Assignment: The expected output is the first line of the data below and every line after it, up to and including the line containing "Cross-section cut spans", each reproduced exactly.

Raw data:
^^^^
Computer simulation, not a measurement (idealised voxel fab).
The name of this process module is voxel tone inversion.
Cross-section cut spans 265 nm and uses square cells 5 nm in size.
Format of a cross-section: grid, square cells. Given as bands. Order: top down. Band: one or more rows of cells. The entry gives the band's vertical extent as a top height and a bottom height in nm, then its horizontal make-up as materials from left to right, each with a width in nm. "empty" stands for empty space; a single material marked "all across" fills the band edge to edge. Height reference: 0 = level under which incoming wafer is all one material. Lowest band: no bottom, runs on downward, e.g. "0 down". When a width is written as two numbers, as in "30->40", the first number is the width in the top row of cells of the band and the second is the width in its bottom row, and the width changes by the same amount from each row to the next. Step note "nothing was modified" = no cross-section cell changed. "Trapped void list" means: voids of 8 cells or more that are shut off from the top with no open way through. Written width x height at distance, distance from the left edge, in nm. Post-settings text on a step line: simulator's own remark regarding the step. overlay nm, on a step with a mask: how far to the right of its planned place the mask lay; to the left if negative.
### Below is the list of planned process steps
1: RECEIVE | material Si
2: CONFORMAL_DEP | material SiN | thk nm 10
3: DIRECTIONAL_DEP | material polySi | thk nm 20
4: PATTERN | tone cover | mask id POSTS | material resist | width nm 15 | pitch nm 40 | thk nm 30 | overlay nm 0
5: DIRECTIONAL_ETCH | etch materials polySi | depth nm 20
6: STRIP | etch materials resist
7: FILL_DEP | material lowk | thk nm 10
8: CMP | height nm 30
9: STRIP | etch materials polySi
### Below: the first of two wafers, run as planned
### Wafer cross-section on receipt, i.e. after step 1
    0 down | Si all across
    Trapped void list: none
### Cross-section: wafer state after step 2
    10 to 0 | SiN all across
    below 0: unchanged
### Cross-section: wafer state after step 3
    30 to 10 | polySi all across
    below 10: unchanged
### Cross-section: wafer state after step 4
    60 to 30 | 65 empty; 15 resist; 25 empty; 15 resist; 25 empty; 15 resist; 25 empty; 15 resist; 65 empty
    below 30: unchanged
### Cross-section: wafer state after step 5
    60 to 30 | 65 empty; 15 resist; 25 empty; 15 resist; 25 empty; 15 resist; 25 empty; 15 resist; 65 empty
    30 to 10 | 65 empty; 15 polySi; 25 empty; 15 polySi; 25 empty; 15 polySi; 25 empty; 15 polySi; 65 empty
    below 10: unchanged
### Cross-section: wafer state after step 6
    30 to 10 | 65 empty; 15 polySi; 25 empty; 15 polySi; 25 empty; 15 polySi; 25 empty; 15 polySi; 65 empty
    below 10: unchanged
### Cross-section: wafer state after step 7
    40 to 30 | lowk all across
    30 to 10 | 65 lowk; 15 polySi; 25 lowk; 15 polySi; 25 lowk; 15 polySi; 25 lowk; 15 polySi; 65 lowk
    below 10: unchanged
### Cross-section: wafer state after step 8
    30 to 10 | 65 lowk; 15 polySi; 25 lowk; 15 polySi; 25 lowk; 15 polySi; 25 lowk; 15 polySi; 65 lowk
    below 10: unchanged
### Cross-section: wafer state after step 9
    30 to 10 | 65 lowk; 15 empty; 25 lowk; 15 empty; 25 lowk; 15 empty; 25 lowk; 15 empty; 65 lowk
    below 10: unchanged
^^^^

Task result:
Computer simulation, not a measurement (idealised voxel fab).
The name of this process module is voxel tone inversion.
Cross-section cut spans 265 nm and uses square cells 5 nm in size.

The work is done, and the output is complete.